REQUIRED ACTION - Restate the entire listing word for word.

DATA RECORDS -
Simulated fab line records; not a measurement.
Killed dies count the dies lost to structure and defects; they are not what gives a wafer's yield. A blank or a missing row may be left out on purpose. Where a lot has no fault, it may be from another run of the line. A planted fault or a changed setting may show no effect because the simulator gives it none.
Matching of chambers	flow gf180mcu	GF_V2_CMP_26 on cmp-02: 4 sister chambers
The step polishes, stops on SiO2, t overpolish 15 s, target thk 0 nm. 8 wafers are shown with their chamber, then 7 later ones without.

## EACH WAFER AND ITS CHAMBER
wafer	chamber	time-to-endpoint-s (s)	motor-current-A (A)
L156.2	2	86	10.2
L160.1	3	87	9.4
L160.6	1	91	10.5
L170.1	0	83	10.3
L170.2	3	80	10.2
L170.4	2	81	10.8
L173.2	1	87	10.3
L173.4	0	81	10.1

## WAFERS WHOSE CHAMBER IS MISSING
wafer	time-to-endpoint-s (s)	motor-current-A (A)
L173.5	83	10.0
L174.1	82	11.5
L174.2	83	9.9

ANSWER AREA -
Simulated fab line records; not a measurement.
Killed dies count the dies lost to structure and defects; they are not what gives a wafer's yield. A blank or a missing row may be left out on purpose. Where a lot has no fault, it may be from another run of the line. A planted fault or a changed setting may show no effect because the simulator gives it none.
Matching of chambers	flow gf180mcu	GF_V2_CMP_26 on cmp-02: 4 sister chambers
The step polishes, stops on SiO2, t overpolish 15 s, target thk 0 nm. 8 wafers are shown with their chamber, then 7 later ones without.

## EACH WAFER AND ITS CHAMBER
wafer	chamber	time-to-endpoint-s (s)	motor-current-A (A)
L156.2	2	86	10.2
L160.1	3	87	9.4
L160.6	1	91	10.5
L170.1	0	83	10.3
L170.2	3	80	10.2
L170.4	2	81	10.8
L173.2	1	87	10.3
L173.4	0	81	10.1

## WAFERS WHOSE CHAMBER IS MISSING
wafer	time-to-endpoint-s (s)	motor-current-A (A)
L173.5	83	10.0
L174.1	82	11.5
L174.2	83	9.9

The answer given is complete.